== GIVEN DATA ==
━━━━━━━━━━━━━━━━━━━━━━━━━━━━━━
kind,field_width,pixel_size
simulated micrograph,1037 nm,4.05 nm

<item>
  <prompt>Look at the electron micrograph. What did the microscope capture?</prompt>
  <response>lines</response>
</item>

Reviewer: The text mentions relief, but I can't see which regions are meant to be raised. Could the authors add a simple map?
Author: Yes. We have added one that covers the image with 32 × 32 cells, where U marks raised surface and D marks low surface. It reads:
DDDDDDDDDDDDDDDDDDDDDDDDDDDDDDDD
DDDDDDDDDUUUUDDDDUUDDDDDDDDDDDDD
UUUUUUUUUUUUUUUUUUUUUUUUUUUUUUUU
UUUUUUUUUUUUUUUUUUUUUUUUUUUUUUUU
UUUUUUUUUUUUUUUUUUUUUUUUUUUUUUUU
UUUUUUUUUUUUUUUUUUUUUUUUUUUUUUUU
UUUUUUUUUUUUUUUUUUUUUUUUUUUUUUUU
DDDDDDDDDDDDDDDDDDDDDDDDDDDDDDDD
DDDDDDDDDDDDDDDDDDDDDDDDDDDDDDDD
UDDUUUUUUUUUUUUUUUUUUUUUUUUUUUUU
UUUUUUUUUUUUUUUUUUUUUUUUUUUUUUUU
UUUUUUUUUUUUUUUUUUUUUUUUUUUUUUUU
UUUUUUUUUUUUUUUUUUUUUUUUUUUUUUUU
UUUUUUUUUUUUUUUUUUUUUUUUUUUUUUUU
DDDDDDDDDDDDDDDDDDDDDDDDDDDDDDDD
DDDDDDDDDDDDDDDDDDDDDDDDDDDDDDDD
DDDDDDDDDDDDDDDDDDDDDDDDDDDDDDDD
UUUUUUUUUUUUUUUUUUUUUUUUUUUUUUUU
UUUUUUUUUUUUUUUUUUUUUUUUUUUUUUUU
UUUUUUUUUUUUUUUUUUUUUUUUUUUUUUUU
━━━━━━━━━━━━━━━━━━━━━━━━━━━━━━

== WORK REQUEST ==
Each line from the first line of the entries up to and including the line containing "Reviewer: The text" should be transcribed exactly, with all other lines left out.

== RESPONSE ==
kind,field_width,pixel_size
simulated micrograph,1037 nm,4.05 nm

<item>
  <prompt>Look at the electron micrograph. What did the microscope capture?</prompt>
  <response>lines</response>
</item>

Reviewer: The text mentions relief, but I can't see which regions are meant to be raised. Could the authors add a simple map?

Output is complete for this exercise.